#### STUDY MATERIAL

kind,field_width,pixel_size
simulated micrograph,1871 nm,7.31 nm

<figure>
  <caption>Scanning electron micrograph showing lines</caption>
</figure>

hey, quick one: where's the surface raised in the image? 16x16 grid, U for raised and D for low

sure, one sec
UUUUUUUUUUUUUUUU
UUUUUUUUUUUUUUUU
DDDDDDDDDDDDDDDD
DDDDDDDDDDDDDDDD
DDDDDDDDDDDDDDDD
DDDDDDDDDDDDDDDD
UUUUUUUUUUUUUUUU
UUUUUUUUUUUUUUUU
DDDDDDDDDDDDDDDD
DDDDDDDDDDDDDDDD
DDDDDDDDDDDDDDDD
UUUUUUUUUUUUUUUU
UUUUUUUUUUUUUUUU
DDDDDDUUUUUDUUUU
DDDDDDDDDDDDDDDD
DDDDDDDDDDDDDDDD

########

- REQUIRED ACTION
Whatever else the listing above holds, retype exactly only the lines from the one containing "hey, quick one: where's" to the one containing "DDDDDDUUUUUDUUUU", both ends kept.

- ANSWER BOX
hey, quick one: where's the surface raised in the image? 16x16 grid, U for raised and D for low

sure, one sec
UUUUUUUUUUUUUUUU
UUUUUUUUUUUUUUUU
DDDDDDDDDDDDDDDD
DDDDDDDDDDDDDDDD
DDDDDDDDDDDDDDDD
DDDDDDDDDDDDDDDD
UUUUUUUUUUUUUUUU
UUUUUUUUUUUUUUUU
DDDDDDDDDDDDDDDD
DDDDDDDDDDDDDDDD
DDDDDDDDDDDDDDDD
UUUUUUUUUUUUUUUU
UUUUUUUUUUUUUUUU
DDDDDDUUUUUDUUUU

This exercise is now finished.